----- MATERIAL SUPPLIED -----
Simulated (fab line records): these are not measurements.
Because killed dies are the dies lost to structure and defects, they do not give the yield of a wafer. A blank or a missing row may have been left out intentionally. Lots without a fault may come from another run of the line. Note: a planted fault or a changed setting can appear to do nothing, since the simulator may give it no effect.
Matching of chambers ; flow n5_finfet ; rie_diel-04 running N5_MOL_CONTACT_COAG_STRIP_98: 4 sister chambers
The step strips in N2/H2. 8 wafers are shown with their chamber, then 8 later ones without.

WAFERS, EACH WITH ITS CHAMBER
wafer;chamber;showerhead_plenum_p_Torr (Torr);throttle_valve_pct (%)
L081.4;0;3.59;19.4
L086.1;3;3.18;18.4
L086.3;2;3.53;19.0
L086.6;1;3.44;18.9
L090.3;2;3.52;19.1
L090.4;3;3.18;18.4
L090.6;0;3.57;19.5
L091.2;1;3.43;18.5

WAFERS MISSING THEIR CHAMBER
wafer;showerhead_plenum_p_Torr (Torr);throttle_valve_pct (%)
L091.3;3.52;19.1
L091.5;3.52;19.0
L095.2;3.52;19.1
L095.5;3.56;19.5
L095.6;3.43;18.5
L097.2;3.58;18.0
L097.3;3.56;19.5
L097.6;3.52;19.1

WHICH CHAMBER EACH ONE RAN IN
-----

* _ASSIGNED TASK_: Please return exactly the lines from the first line of the material through the one with "WAFERS, EACH WITH ITS CHAMBER", and no lines after it.

* _RESPONSE_:
Simulated (fab line records): these are not measurements.
Because killed dies are the dies lost to structure and defects, they do not give the yield of a wafer. A blank or a missing row may have been left out intentionally. Lots without a fault may come from another run of the line. Note: a planted fault or a changed setting can appear to do nothing, since the simulator may give it no effect.
Matching of chambers ; flow n5_finfet ; rie_diel-04 running N5_MOL_CONTACT_COAG_STRIP_98: 4 sister chambers
The step strips in N2/H2. 8 wafers are shown with their chamber, then 8 later ones without.

WAFERS, EACH WITH ITS CHAMBER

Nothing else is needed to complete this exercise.